Entries provided >>
↓↓↓
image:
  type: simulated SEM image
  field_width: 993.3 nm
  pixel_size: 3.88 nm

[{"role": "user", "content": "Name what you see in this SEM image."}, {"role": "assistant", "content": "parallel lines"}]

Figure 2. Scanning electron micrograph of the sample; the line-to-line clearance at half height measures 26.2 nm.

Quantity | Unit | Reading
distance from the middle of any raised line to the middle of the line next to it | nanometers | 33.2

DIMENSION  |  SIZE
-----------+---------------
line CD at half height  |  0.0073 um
↑↑↑

Assigned task >>
The lines to retype, exactly and only, run from the first line of the material through the line with "Figure 2. Scanning".

Written reply >>
image:
  type: simulated SEM image
  field_width: 993.3 nm
  pixel_size: 3.88 nm

[{"role": "user", "content": "Name what you see in this SEM image."}, {"role": "assistant", "content": "parallel lines"}]

Figure 2. Scanning electron micrograph of the sample; the line-to-line clearance at half height measures 26.2 nm.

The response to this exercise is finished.